━━━━━ RECORDED INFORMATION

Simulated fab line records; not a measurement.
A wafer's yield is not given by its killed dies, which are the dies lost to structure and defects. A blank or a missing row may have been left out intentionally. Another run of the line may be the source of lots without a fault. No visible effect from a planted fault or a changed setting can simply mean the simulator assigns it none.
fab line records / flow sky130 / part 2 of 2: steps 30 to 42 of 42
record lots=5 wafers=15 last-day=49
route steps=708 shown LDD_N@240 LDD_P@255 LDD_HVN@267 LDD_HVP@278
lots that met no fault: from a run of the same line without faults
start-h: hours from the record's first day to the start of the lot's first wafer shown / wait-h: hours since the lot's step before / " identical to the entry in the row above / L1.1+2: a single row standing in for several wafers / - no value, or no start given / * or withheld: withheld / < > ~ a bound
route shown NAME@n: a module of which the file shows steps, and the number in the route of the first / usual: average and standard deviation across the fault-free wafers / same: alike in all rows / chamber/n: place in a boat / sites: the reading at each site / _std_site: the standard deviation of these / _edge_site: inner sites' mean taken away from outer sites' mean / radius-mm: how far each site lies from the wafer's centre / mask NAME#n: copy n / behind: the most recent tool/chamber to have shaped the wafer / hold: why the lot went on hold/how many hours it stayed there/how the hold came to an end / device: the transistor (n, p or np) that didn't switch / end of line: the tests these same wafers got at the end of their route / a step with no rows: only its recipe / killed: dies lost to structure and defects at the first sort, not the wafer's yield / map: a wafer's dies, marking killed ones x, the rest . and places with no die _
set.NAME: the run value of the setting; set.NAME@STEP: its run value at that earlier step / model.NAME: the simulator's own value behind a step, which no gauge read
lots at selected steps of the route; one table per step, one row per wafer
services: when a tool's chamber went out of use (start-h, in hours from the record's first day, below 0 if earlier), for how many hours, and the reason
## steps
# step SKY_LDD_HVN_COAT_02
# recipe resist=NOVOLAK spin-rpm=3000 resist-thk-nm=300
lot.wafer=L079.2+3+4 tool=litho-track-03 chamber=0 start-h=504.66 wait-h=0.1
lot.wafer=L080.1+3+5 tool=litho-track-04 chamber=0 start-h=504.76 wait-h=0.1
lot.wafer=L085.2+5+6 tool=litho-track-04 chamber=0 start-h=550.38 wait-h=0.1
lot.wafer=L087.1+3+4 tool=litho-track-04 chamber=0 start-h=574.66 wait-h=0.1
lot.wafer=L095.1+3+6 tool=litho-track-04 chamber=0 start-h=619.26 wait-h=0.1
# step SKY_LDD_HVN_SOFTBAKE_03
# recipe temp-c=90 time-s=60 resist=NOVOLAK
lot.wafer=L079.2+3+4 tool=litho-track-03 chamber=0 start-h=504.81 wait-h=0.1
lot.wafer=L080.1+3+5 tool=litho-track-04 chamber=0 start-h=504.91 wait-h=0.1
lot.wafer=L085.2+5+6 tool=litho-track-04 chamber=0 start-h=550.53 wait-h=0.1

━━━━━━━━━━

# [WORK ORDER]
Quote the records from their first line to the line with "route steps=708 shown", inclusive, without adding or dropping anything.

# [WRITTEN RESPONSE]
Simulated fab line records; not a measurement.
A wafer's yield is not given by its killed dies, which are the dies lost to structure and defects. A blank or a missing row may have been left out intentionally. Another run of the line may be the source of lots without a fault. No visible effect from a planted fault or a changed setting can simply mean the simulator assigns it none.
fab line records / flow sky130 / part 2 of 2: steps 30 to 42 of 42
record lots=5 wafers=15 last-day=49
route steps=708 shown LDD_N@240 LDD_P@255 LDD_HVN@267 LDD_HVP@278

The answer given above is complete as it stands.